* RECORD EXTRACTS:
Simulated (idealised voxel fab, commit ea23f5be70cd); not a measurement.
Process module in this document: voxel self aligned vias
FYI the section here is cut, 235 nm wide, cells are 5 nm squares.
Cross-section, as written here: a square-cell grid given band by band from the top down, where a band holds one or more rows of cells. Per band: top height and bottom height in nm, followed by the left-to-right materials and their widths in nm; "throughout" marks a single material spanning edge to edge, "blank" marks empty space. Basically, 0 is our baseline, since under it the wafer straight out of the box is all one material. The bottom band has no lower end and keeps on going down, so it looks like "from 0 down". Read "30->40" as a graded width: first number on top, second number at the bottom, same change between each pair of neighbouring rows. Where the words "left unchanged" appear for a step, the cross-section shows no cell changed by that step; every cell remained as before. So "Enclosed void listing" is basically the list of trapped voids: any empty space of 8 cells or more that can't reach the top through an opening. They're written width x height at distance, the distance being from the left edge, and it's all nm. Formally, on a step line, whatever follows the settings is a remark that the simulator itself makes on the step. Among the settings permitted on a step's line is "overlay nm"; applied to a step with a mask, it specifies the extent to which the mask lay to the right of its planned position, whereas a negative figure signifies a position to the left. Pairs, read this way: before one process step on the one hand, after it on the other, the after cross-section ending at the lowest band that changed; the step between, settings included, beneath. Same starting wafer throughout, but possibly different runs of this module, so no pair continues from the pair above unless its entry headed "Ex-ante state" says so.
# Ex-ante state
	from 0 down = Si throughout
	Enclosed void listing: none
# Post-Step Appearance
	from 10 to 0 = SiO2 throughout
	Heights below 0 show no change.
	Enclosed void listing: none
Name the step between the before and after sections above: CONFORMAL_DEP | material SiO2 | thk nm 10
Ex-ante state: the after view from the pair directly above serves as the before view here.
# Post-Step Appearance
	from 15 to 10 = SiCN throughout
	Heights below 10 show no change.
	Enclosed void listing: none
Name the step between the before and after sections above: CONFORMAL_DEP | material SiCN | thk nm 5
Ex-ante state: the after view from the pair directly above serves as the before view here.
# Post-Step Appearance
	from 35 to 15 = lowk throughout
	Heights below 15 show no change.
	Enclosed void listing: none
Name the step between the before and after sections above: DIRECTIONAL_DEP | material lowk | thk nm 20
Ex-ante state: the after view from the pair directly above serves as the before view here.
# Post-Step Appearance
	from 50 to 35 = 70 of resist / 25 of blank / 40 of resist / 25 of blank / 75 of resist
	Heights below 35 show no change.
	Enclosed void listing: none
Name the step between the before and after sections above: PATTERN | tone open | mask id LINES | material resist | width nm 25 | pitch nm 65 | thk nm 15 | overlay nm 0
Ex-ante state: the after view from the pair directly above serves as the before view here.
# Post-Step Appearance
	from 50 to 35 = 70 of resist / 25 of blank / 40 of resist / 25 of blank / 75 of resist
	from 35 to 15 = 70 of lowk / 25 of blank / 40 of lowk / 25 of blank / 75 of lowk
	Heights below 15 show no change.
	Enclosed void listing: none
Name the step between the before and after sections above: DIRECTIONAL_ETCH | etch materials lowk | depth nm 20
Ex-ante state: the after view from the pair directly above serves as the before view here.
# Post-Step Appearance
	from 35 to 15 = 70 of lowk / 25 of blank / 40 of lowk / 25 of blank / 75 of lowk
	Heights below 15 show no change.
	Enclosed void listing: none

* ACTION ITEM: In the entries above, find the line with "SiCN | thk nm 5" and the line with "lowk | thk nm 20", then restate word for word both of them and every line between, with nothing more.

* ANSWER BOX:
Name the step between the before and after sections above: CONFORMAL_DEP | material SiCN | thk nm 5
Ex-ante state: the after view from the pair directly above serves as the before view here.
# Post-Step Appearance
	from 35 to 15 = lowk throughout
	Heights below 15 show no change.
	Enclosed void listing: none
Name the step between the before and after sections above: DIRECTIONAL_DEP | material lowk | thk nm 20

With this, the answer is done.